Data section
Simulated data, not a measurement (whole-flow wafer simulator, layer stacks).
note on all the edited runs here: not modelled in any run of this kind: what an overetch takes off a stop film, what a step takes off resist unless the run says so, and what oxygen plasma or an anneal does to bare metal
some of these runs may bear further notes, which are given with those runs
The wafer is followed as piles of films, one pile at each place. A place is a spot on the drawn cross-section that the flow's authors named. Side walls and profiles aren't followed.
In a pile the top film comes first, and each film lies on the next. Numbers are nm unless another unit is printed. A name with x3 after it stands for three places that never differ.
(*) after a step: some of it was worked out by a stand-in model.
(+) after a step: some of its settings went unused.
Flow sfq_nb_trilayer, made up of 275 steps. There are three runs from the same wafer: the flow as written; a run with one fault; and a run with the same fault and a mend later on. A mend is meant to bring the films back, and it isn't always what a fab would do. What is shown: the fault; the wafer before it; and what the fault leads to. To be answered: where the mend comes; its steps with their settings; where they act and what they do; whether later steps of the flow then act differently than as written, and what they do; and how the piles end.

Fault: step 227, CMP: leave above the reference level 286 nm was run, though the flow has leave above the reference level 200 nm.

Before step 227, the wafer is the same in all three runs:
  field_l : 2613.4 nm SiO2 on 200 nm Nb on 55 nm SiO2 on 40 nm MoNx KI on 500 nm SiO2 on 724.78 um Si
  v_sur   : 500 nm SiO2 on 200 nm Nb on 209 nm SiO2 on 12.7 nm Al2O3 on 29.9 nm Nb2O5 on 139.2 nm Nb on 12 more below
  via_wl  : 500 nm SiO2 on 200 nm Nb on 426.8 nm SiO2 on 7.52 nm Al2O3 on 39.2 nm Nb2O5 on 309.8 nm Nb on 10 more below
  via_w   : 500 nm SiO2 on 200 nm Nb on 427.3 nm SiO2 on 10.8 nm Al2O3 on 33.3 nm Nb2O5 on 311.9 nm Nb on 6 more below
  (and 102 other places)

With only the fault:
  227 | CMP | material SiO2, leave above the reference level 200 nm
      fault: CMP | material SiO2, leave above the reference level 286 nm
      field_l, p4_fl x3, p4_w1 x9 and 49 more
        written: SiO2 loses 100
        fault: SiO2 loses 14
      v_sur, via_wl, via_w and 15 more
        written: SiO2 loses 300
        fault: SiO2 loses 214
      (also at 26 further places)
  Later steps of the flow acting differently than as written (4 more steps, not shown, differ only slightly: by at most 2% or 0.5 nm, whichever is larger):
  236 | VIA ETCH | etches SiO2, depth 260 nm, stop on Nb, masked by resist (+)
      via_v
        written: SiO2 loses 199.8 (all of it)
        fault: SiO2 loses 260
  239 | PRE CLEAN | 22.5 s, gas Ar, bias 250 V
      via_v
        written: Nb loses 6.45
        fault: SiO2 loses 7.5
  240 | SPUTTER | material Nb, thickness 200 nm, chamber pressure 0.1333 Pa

Work request
In the entries above, the lines from the one bearing "(+) after a" up to and including the one bearing "fault: SiO2 loses 214" should be transcribed exactly; no other line is wanted.

Answer space
(+) after a step: some of its settings went unused.
Flow sfq_nb_trilayer, made up of 275 steps. There are three runs from the same wafer: the flow as written; a run with one fault; and a run with the same fault and a mend later on. A mend is meant to bring the films back, and it isn't always what a fab would do. What is shown: the fault; the wafer before it; and what the fault leads to. To be answered: where the mend comes; its steps with their settings; where they act and what they do; whether later steps of the flow then act differently than as written, and what they do; and how the piles end.

Fault: step 227, CMP: leave above the reference level 286 nm was run, though the flow has leave above the reference level 200 nm.

Before step 227, the wafer is the same in all three runs:
  field_l : 2613.4 nm SiO2 on 200 nm Nb on 55 nm SiO2 on 40 nm MoNx KI on 500 nm SiO2 on 724.78 um Si
  v_sur   : 500 nm SiO2 on 200 nm Nb on 209 nm SiO2 on 12.7 nm Al2O3 on 29.9 nm Nb2O5 on 139.2 nm Nb on 12 more below
  via_wl  : 500 nm SiO2 on 200 nm Nb on 426.8 nm SiO2 on 7.52 nm Al2O3 on 39.2 nm Nb2O5 on 309.8 nm Nb on 10 more below
  via_w   : 500 nm SiO2 on 200 nm Nb on 427.3 nm SiO2 on 10.8 nm Al2O3 on 33.3 nm Nb2O5 on 311.9 nm Nb on 6 more below
  (and 102 other places)

With only the fault:
  227 | CMP | material SiO2, leave above the reference level 200 nm
      fault: CMP | material SiO2, leave above the reference level 286 nm
      field_l, p4_fl x3, p4_w1 x9 and 49 more
        written: SiO2 loses 100
        fault: SiO2 loses 14
      v_sur, via_wl, via_w and 15 more
        written: SiO2 loses 300
        fault: SiO2 loses 214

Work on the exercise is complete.